§ ENTRIES SHOWN:
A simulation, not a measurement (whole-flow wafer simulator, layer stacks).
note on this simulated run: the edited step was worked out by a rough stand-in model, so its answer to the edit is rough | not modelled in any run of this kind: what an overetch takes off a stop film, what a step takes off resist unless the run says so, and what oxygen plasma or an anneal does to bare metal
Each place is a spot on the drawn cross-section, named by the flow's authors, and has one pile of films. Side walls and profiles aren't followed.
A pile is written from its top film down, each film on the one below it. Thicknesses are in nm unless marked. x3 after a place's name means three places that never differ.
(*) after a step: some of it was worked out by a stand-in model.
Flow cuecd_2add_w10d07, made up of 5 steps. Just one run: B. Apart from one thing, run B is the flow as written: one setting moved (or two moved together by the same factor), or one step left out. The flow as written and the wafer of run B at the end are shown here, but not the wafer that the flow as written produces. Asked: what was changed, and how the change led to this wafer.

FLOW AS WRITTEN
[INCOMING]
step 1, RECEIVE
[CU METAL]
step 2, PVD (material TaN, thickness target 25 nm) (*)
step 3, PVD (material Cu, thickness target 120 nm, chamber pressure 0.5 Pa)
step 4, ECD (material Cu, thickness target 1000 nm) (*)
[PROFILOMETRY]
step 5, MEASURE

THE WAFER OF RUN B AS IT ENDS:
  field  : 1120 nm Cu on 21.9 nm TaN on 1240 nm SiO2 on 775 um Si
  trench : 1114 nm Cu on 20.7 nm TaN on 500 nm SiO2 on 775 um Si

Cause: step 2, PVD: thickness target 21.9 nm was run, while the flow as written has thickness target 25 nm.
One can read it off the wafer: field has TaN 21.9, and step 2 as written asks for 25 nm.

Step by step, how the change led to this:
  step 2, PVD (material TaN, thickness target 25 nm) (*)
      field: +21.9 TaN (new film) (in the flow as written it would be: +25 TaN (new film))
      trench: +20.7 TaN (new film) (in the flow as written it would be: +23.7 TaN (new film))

§ WORK TASK: Beginning with the very first line of the records above, please retype each line through the one that has "(*) after a", and add nothing.

§ YOUR SOLUTION:
A simulation, not a measurement (whole-flow wafer simulator, layer stacks).
note on this simulated run: the edited step was worked out by a rough stand-in model, so its answer to the edit is rough | not modelled in any run of this kind: what an overetch takes off a stop film, what a step takes off resist unless the run says so, and what oxygen plasma or an anneal does to bare metal
Each place is a spot on the drawn cross-section, named by the flow's authors, and has one pile of films. Side walls and profiles aren't followed.
A pile is written from its top film down, each film on the one below it. Thicknesses are in nm unless marked. x3 after a place's name means three places that never differ.
(*) after a step: some of it was worked out by a stand-in model.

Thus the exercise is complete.